WORK REQUEST: From the first line to the last, write out the material exactly.

EXCERPTED DATA:
# # # # # # #
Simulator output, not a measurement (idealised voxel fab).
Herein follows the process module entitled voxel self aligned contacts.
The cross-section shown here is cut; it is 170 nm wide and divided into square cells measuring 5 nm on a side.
# # # # # # #

EXERCISE ANSWER:
Simulator output, not a measurement (idealised voxel fab).
Herein follows the process module entitled voxel self aligned contacts.
The cross-section shown here is cut; it is 170 nm wide and divided into square cells measuring 5 nm on a side.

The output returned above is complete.